- _WORK REQUEST_
Beginning with the line below that contains "The cross-section shown" and ending with the line that contains "In what follows, cross-sections", copy every line exactly. Copy nothing else.

#### INFORMATION SHOWN ####
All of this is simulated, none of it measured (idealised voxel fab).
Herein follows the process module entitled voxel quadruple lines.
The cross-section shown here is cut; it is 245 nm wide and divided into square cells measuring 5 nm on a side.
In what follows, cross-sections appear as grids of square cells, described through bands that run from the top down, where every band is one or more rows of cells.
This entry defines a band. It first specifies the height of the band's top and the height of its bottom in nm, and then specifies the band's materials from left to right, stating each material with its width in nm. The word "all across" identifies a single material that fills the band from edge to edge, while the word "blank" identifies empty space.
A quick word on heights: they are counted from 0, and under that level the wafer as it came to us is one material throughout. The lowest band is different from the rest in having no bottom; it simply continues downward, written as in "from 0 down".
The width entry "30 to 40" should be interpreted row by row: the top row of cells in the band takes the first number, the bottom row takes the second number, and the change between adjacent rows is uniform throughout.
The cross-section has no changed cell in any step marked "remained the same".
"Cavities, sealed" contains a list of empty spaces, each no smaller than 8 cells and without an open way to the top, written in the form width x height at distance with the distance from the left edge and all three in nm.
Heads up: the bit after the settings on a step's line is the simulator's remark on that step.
####

- _REPLY_
The cross-section shown here is cut; it is 245 nm wide and divided into square cells measuring 5 nm on a side.
In what follows, cross-sections appear as grids of square cells, described through bands that run from the top down, where every band is one or more rows of cells.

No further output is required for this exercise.